Provided records:
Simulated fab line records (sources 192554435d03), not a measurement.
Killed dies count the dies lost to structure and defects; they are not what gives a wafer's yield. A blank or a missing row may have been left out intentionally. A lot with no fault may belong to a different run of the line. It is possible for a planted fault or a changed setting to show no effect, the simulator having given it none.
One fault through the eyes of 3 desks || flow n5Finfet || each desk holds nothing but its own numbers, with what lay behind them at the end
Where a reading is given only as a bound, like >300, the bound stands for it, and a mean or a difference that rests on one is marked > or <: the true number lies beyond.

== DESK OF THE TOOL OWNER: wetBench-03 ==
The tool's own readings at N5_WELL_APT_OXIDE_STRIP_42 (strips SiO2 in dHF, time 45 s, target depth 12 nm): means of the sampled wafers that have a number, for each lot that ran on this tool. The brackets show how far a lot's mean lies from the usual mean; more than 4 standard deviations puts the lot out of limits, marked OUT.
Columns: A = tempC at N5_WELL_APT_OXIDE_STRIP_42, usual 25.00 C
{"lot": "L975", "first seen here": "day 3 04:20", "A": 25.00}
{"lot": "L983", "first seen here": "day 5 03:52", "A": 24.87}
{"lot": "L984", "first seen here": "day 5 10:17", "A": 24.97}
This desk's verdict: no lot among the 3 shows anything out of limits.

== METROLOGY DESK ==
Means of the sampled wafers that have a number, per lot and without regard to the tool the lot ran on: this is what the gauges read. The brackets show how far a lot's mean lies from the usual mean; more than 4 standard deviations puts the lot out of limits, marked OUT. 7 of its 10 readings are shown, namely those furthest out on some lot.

Exercise: The answer must consist of every entry, set down exactly as given.

Task result:
Simulated fab line records (sources 192554435d03), not a measurement.
Killed dies count the dies lost to structure and defects; they are not what gives a wafer's yield. A blank or a missing row may have been left out intentionally. A lot with no fault may belong to a different run of the line. It is possible for a planted fault or a changed setting to show no effect, the simulator having given it none.
One fault through the eyes of 3 desks || flow n5Finfet || each desk holds nothing but its own numbers, with what lay behind them at the end
Where a reading is given only as a bound, like >300, the bound stands for it, and a mean or a difference that rests on one is marked > or <: the true number lies beyond.

== DESK OF THE TOOL OWNER: wetBench-03 ==
The tool's own readings at N5_WELL_APT_OXIDE_STRIP_42 (strips SiO2 in dHF, time 45 s, target depth 12 nm): means of the sampled wafers that have a number, for each lot that ran on this tool. The brackets show how far a lot's mean lies from the usual mean; more than 4 standard deviations puts the lot out of limits, marked OUT.
Columns: A = tempC at N5_WELL_APT_OXIDE_STRIP_42, usual 25.00 C
{"lot": "L975", "first seen here": "day 3 04:20", "A": 25.00}
{"lot": "L983", "first seen here": "day 5 03:52", "A": 24.87}
{"lot": "L984", "first seen here": "day 5 10:17", "A": 24.97}
This desk's verdict: no lot among the 3 shows anything out of limits.

== METROLOGY DESK ==
Means of the sampled wafers that have a number, per lot and without regard to the tool the lot ran on: this is what the gauges read. The brackets show how far a lot's mean lies from the usual mean; more than 4 standard deviations puts the lot out of limits, marked OUT. 7 of its 10 readings are shown, namely those furthest out on some lot.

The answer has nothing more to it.